■ ACTION ITEM ■
In the listing that follows, locate the line containing "30 to 20: empty: 40, then" and the line containing "overlay nm 10, +64". Retype exactly those two lines and every line between them, and nothing more.

::::::

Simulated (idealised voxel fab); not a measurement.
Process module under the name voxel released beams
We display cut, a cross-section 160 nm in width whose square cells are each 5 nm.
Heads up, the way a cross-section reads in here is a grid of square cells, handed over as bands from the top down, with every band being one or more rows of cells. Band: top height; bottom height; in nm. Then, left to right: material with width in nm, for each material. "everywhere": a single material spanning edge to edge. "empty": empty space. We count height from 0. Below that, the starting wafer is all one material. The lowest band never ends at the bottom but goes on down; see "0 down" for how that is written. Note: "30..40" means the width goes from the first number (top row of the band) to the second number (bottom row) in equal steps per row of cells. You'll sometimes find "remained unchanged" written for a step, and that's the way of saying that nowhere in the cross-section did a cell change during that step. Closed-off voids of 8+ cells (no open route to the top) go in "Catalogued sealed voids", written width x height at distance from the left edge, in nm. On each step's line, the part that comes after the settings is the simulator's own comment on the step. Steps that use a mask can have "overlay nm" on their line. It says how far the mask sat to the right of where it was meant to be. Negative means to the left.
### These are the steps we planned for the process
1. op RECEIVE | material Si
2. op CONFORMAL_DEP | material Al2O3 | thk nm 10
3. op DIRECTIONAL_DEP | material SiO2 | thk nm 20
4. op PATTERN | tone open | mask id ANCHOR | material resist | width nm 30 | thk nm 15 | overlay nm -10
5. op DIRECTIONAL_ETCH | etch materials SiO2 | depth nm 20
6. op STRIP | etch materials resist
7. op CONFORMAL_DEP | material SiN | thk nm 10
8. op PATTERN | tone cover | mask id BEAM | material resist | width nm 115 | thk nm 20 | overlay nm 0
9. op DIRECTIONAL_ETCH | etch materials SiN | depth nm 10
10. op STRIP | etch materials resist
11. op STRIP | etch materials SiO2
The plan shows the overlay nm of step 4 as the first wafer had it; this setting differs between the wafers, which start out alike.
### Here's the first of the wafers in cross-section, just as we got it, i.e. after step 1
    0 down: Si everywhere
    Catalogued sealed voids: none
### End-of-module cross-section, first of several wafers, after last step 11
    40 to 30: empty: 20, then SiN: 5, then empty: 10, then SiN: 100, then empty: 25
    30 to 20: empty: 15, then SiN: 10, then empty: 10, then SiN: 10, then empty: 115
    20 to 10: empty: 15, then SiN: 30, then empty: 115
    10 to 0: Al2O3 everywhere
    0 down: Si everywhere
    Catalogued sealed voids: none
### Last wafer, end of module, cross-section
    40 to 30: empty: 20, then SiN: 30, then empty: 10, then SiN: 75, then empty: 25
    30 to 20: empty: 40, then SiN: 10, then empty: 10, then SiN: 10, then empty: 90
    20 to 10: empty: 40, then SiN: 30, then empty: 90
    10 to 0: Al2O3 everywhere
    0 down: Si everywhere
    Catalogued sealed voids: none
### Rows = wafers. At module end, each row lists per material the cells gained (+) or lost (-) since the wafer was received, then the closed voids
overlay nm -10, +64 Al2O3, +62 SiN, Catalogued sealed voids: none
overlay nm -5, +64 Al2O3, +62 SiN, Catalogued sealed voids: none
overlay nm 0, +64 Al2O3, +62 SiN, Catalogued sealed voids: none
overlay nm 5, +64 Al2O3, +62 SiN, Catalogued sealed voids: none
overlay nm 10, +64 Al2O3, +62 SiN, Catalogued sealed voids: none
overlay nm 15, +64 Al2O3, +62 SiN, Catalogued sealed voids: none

::::::

■ ANSWER SPACE ■
    30 to 20: empty: 40, then SiN: 10, then empty: 10, then SiN: 10, then empty: 90
    20 to 10: empty: 40, then SiN: 30, then empty: 90
    10 to 0: Al2O3 everywhere
    0 down: Si everywhere
    Catalogued sealed voids: none
### Rows = wafers. At module end, each row lists per material the cells gained (+) or lost (-) since the wafer was received, then the closed voids
overlay nm -10, +64 Al2O3, +62 SiN, Catalogued sealed voids: none
overlay nm -5, +64 Al2O3, +62 SiN, Catalogued sealed voids: none
overlay nm 0, +64 Al2O3, +62 SiN, Catalogued sealed voids: none
overlay nm 5, +64 Al2O3, +62 SiN, Catalogued sealed voids: none
overlay nm 10, +64 Al2O3, +62 SiN, Catalogued sealed voids: none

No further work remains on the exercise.